TASK ITEM => Your answer must match the entries below word for word.

------------

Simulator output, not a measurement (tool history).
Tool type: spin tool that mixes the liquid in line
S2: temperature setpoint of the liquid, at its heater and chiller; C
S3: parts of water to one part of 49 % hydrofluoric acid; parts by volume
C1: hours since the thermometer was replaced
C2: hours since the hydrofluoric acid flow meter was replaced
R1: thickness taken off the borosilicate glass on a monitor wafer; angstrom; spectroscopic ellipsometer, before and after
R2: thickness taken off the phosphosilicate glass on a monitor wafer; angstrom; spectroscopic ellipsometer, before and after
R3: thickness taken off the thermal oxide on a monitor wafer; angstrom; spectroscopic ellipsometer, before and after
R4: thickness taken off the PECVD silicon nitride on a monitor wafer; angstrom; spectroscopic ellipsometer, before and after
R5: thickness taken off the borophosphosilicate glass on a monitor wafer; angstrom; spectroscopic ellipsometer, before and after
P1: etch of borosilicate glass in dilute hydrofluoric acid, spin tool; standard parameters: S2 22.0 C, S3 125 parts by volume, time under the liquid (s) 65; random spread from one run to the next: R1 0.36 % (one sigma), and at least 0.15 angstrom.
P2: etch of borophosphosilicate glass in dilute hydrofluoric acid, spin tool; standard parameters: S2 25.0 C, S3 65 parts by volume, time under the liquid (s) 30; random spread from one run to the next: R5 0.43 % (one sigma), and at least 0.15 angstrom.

------------

EXERCISE ANSWER =>
Simulator output, not a measurement (tool history).
Tool type: spin tool that mixes the liquid in line
S2: temperature setpoint of the liquid, at its heater and chiller; C
S3: parts of water to one part of 49 % hydrofluoric acid; parts by volume
C1: hours since the thermometer was replaced
C2: hours since the hydrofluoric acid flow meter was replaced
R1: thickness taken off the borosilicate glass on a monitor wafer; angstrom; spectroscopic ellipsometer, before and after
R2: thickness taken off the phosphosilicate glass on a monitor wafer; angstrom; spectroscopic ellipsometer, before and after
R3: thickness taken off the thermal oxide on a monitor wafer; angstrom; spectroscopic ellipsometer, before and after
R4: thickness taken off the PECVD silicon nitride on a monitor wafer; angstrom; spectroscopic ellipsometer, before and after
R5: thickness taken off the borophosphosilicate glass on a monitor wafer; angstrom; spectroscopic ellipsometer, before and after
P1: etch of borosilicate glass in dilute hydrofluoric acid, spin tool; standard parameters: S2 22.0 C, S3 125 parts by volume, time under the liquid (s) 65; random spread from one run to the next: R1 0.36 % (one sigma), and at least 0.15 angstrom.
P2: etch of borophosphosilicate glass in dilute hydrofluoric acid, spin tool; standard parameters: S2 25.0 C, S3 65 parts by volume, time under the liquid (s) 30; random spread from one run to the next: R5 0.43 % (one sigma), and at least 0.15 angstrom.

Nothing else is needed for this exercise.